> _Exercise_
Please repeat the lines below exactly. Begin with the line containing "alike: ACTIVE_OVL" and go on through the line containing "UCB170_ACTIVE_STRIP_16: strips in O2.".

- - -
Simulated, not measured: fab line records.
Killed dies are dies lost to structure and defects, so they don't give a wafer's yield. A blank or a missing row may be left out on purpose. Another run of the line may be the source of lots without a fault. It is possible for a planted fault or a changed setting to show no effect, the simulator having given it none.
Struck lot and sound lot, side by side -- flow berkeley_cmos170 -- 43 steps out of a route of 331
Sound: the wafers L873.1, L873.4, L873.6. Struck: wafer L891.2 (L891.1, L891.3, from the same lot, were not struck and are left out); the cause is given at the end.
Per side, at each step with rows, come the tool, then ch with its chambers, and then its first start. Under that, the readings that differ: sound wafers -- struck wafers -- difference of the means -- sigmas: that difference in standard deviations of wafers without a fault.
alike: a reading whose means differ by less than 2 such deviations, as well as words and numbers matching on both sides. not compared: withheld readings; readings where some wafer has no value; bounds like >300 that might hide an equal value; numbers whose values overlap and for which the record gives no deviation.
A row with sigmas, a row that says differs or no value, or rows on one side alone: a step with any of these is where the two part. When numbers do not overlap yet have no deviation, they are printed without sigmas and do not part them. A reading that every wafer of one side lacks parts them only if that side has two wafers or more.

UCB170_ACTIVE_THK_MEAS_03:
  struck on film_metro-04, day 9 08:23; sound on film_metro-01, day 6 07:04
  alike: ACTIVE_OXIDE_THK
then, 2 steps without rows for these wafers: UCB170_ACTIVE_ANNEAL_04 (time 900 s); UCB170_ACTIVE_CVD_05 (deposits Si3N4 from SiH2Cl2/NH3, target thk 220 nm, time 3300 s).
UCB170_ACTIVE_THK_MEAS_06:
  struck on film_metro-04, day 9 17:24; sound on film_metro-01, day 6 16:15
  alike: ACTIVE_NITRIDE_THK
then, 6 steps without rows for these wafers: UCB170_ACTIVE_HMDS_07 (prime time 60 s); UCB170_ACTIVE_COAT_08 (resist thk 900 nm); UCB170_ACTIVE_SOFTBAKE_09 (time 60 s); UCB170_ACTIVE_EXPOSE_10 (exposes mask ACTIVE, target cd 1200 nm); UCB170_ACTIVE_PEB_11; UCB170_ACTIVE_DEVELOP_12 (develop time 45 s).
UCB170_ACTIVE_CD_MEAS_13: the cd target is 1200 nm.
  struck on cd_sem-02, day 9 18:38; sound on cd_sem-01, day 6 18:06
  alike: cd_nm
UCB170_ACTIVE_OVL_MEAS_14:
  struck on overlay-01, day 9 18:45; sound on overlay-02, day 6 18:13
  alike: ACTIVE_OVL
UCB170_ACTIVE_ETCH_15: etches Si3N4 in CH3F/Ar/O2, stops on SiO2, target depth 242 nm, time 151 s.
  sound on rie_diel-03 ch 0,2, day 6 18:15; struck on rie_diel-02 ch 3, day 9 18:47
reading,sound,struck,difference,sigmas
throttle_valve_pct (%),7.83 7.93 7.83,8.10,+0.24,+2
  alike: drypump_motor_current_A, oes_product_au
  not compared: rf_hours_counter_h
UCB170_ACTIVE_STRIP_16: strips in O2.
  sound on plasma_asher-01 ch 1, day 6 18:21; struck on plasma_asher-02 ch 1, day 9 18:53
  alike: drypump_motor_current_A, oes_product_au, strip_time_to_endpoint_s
- - -

> _Task response_
  alike: ACTIVE_OVL
UCB170_ACTIVE_ETCH_15: etches Si3N4 in CH3F/Ar/O2, stops on SiO2, target depth 242 nm, time 151 s.
  sound on rie_diel-03 ch 0,2, day 6 18:15; struck on rie_diel-02 ch 3, day 9 18:47
reading,sound,struck,difference,sigmas
throttle_valve_pct (%),7.83 7.93 7.83,8.10,+0.24,+2
  alike: drypump_motor_current_A, oes_product_au
  not compared: rf_hours_counter_h
UCB170_ACTIVE_STRIP_16: strips in O2.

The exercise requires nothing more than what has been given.